_Required action_
Find the line with "1 | RECEIVE" in the records below. Copy it and every line after it, up to and including the line with "2 | PECVD |".

=== Begin Enclosure ===

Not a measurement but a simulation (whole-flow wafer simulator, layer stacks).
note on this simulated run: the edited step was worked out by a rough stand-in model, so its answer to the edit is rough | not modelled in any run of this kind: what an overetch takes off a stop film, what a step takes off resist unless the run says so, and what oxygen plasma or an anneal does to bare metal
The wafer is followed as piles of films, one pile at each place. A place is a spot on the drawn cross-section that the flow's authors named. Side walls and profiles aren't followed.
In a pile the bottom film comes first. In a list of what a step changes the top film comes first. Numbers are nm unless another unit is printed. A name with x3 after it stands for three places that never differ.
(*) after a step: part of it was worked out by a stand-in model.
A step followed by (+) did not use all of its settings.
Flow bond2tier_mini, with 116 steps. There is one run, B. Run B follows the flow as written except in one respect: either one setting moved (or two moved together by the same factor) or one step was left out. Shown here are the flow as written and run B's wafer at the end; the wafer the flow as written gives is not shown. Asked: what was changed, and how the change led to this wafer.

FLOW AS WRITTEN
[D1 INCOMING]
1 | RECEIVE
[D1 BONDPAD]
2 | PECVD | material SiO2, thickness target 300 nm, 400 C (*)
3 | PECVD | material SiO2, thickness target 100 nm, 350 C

=== End Enclosure ===

_Exercise output_
1 | RECEIVE
[D1 BONDPAD]
2 | PECVD | material SiO2, thickness target 300 nm, 400 C (*)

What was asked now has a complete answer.